» Work order: In the listing below, find the line holding "Candidate: I'd say" and the line holding "width of the". Write out those two lines and all lines between, exactly, and nothing more.

» Data:
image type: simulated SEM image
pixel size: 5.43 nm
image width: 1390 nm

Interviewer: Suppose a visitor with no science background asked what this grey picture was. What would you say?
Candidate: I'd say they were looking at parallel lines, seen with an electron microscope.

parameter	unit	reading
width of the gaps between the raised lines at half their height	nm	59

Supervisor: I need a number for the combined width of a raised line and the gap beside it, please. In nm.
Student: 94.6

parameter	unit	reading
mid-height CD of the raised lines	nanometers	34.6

» Response area:
Candidate: I'd say they were looking at parallel lines, seen with an electron microscope.

parameter	unit	reading
width of the gaps between the raised lines at half their height	nm	59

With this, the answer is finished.